Reproduce each line below with no alterations.

▼

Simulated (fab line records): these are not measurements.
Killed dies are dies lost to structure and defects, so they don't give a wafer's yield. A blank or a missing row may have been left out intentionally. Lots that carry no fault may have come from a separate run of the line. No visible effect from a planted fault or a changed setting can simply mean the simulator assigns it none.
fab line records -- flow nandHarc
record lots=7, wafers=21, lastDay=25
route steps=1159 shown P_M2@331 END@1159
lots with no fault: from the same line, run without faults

▲

▶ **Worked solution**:
Simulated (fab line records): these are not measurements.
Killed dies are dies lost to structure and defects, so they don't give a wafer's yield. A blank or a missing row may have been left out intentionally. Lots that carry no fault may have come from a separate run of the line. No visible effect from a planted fault or a changed setting can simply mean the simulator assigns it none.
fab line records -- flow nandHarc
record lots=7, wafers=21, lastDay=25
route steps=1159 shown P_M2@331 END@1159
lots with no fault: from the same line, run without faults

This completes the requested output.